For the listing below, return the line containing "[RESULT] removed SiO2", the line containing "x from left", and all lines in between, exactly as written and nothing else.

________________________________________

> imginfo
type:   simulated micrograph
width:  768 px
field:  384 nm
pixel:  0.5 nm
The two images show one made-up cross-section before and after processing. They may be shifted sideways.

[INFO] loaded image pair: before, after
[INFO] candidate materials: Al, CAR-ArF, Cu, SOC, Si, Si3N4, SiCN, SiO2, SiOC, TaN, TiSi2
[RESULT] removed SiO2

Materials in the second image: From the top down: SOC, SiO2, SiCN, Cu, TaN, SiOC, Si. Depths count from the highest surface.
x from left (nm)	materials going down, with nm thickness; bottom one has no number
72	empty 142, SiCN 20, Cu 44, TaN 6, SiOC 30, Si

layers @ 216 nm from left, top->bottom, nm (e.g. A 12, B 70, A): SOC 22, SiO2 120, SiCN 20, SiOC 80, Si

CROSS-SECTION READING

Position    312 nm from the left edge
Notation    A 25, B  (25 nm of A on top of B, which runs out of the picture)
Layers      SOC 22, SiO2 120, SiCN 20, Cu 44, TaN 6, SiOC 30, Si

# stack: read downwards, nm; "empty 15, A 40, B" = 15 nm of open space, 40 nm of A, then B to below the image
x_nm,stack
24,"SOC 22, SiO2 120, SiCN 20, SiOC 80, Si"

________________________________________

→ RESPONSE BOX
[RESULT] removed SiO2

Materials in the second image: From the top down: SOC, SiO2, SiCN, Cu, TaN, SiOC, Si. Depths count from the highest surface.
x from left (nm)	materials going down, with nm thickness; bottom one has no number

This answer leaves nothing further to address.